*Task item*: Beginning with the first line below, please repeat the material exactly, ending with the line that includes "10 | overlay nm 0 |".

*Listed entries*:
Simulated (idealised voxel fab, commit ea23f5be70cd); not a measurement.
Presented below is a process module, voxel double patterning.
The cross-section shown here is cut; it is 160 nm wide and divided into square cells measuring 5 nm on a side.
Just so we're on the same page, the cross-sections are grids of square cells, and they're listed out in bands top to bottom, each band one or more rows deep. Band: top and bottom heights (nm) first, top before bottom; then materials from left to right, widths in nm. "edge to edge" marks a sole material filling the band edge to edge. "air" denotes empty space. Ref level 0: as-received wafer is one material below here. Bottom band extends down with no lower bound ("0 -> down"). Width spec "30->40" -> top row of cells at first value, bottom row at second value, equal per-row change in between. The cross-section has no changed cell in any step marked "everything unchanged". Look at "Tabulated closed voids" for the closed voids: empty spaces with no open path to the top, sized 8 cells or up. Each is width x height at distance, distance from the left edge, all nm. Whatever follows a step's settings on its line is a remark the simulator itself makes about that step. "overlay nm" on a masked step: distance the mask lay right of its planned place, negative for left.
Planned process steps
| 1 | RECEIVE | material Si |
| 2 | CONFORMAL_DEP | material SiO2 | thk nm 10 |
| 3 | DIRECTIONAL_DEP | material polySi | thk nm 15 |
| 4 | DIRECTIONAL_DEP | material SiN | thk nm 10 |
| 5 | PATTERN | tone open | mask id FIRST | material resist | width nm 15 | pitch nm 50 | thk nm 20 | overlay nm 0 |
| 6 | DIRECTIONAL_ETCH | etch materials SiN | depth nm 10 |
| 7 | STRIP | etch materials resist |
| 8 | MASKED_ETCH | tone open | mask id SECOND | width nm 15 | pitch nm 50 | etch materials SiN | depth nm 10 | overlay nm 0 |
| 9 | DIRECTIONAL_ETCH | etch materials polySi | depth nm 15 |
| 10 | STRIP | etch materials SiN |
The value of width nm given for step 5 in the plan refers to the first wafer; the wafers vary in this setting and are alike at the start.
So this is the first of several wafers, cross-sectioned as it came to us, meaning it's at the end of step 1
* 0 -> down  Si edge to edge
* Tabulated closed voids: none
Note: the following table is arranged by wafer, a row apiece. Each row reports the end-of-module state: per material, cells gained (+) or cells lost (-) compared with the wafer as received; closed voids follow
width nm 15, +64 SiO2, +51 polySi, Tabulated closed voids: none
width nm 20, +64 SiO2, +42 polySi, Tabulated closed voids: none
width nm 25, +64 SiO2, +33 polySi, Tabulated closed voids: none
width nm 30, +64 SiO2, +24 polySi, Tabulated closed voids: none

*Written response*:
Simulated (idealised voxel fab, commit ea23f5be70cd); not a measurement.
Presented below is a process module, voxel double patterning.
The cross-section shown here is cut; it is 160 nm wide and divided into square cells measuring 5 nm on a side.
Just so we're on the same page, the cross-sections are grids of square cells, and they're listed out in bands top to bottom, each band one or more rows deep. Band: top and bottom heights (nm) first, top before bottom; then materials from left to right, widths in nm. "edge to edge" marks a sole material filling the band edge to edge. "air" denotes empty space. Ref level 0: as-received wafer is one material below here. Bottom band extends down with no lower bound ("0 -> down"). Width spec "30->40" -> top row of cells at first value, bottom row at second value, equal per-row change in between. The cross-section has no changed cell in any step marked "everything unchanged". Look at "Tabulated closed voids" for the closed voids: empty spaces with no open path to the top, sized 8 cells or up. Each is width x height at distance, distance from the left edge, all nm. Whatever follows a step's settings on its line is a remark the simulator itself makes about that step. "overlay nm" on a masked step: distance the mask lay right of its planned place, negative for left.
Planned process steps
| 1 | RECEIVE | material Si |
| 2 | CONFORMAL_DEP | material SiO2 | thk nm 10 |
| 3 | DIRECTIONAL_DEP | material polySi | thk nm 15 |
| 4 | DIRECTIONAL_DEP | material SiN | thk nm 10 |
| 5 | PATTERN | tone open | mask id FIRST | material resist | width nm 15 | pitch nm 50 | thk nm 20 | overlay nm 0 |
| 6 | DIRECTIONAL_ETCH | etch materials SiN | depth nm 10 |
| 7 | STRIP | etch materials resist |
| 8 | MASKED_ETCH | tone open | mask id SECOND | width nm 15 | pitch nm 50 | etch materials SiN | depth nm 10 | overlay nm 0 |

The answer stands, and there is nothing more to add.